BRIEF → Return the opening lines of the material, word for word. End with the line that contains "0.419 microns |".

ENTRIES SHOWN →
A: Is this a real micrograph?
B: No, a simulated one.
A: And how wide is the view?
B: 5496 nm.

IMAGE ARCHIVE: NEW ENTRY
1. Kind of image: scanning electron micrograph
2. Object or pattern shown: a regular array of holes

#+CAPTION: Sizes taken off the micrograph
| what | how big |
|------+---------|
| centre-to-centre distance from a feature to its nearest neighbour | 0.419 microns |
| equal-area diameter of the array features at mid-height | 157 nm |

WRITTEN ANSWER →
A: Is this a real micrograph?
B: No, a simulated one.
A: And how wide is the view?
B: 5496 nm.

IMAGE ARCHIVE: NEW ENTRY
1. Kind of image: scanning electron micrograph
2. Object or pattern shown: a regular array of holes

#+CAPTION: Sizes taken off the micrograph
| what | how big |
|------+---------|
| centre-to-centre distance from a feature to its nearest neighbour | 0.419 microns |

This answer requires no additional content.